Source data:
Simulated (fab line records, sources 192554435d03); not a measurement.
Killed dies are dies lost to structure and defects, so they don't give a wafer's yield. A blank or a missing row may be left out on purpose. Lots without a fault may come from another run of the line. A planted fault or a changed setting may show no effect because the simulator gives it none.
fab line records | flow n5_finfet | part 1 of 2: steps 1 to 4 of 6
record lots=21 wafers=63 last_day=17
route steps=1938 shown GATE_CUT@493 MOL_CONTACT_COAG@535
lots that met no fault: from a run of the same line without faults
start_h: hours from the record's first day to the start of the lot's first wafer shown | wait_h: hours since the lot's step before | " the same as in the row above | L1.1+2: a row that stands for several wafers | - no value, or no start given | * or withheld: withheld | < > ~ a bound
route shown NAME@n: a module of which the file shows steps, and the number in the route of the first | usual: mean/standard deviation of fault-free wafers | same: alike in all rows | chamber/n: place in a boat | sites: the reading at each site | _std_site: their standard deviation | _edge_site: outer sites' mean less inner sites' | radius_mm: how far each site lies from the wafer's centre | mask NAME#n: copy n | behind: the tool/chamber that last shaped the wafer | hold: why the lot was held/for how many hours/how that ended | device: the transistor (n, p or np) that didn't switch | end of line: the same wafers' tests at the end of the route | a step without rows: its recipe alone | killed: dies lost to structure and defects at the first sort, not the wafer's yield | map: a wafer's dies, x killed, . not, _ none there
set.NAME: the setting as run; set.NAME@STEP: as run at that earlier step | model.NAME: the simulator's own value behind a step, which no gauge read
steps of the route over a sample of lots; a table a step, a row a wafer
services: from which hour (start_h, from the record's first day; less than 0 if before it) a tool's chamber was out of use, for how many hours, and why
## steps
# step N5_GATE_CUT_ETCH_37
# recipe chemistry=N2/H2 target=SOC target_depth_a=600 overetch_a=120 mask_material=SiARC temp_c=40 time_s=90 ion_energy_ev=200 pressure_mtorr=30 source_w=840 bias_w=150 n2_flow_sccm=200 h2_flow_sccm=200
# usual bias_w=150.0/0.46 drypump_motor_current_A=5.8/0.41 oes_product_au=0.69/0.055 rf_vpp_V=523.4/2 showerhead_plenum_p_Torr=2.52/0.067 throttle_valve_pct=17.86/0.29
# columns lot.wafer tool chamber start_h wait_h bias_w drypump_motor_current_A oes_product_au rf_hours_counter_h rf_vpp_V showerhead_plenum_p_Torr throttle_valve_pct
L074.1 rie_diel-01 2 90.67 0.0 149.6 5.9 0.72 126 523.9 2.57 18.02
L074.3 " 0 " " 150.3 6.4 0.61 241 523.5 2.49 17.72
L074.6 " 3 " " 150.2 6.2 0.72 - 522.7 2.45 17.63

Work task:
Each line from the beginning of the listing up to the line where "start_h: hours from" appears needs to be given again exactly; please add nothing else.

Response:
Simulated (fab line records, sources 192554435d03); not a measurement.
Killed dies are dies lost to structure and defects, so they don't give a wafer's yield. A blank or a missing row may be left out on purpose. Lots without a fault may come from another run of the line. A planted fault or a changed setting may show no effect because the simulator gives it none.
fab line records | flow n5_finfet | part 1 of 2: steps 1 to 4 of 6
record lots=21 wafers=63 last_day=17
route steps=1938 shown GATE_CUT@493 MOL_CONTACT_COAG@535
lots that met no fault: from a run of the same line without faults
start_h: hours from the record's first day to the start of the lot's first wafer shown | wait_h: hours since the lot's step before | " the same as in the row above | L1.1+2: a row that stands for several wafers | - no value, or no start given | * or withheld: withheld | < > ~ a bound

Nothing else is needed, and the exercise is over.